### Study material
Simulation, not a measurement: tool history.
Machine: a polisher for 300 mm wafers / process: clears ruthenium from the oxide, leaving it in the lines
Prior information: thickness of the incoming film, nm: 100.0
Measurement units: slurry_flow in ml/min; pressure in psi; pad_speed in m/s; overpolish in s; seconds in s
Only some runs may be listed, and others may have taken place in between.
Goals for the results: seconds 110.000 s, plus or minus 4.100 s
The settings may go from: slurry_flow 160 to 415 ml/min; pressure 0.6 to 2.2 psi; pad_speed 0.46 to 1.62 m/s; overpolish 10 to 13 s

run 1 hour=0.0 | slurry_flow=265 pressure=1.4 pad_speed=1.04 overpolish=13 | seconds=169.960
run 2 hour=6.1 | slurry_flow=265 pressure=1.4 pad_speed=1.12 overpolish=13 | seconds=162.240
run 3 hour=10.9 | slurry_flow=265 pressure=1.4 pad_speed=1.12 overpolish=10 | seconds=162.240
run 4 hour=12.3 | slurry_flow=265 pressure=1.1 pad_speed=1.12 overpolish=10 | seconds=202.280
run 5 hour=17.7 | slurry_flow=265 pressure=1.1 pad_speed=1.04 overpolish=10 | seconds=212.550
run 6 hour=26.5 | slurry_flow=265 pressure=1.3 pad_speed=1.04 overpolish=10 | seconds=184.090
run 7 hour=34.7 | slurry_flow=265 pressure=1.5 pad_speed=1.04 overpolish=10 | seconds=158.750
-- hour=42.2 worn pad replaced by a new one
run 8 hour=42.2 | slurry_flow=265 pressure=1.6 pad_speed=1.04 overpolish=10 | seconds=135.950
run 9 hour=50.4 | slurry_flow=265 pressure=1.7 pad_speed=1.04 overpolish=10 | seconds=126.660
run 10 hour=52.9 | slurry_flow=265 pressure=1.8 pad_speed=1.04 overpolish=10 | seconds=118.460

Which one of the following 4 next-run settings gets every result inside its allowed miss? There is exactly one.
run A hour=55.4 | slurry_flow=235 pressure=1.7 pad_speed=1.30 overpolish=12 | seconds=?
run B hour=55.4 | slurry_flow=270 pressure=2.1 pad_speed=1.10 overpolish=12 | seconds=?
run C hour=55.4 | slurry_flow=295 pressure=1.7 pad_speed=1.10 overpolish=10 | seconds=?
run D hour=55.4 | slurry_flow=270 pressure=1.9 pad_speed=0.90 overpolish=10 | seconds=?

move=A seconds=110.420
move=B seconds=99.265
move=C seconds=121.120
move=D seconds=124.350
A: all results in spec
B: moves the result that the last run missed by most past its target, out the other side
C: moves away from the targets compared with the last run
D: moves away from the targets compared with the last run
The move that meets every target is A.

### Work instruction
Copy out each line of the material above, word for word, from the first down to the line containing "Measurement units: slurry_flow". Add nothing.

### Task result
Simulation, not a measurement: tool history.
Machine: a polisher for 300 mm wafers / process: clears ruthenium from the oxide, leaving it in the lines
Prior information: thickness of the incoming film, nm: 100.0
Measurement units: slurry_flow in ml/min; pressure in psi; pad_speed in m/s; overpolish in s; seconds in s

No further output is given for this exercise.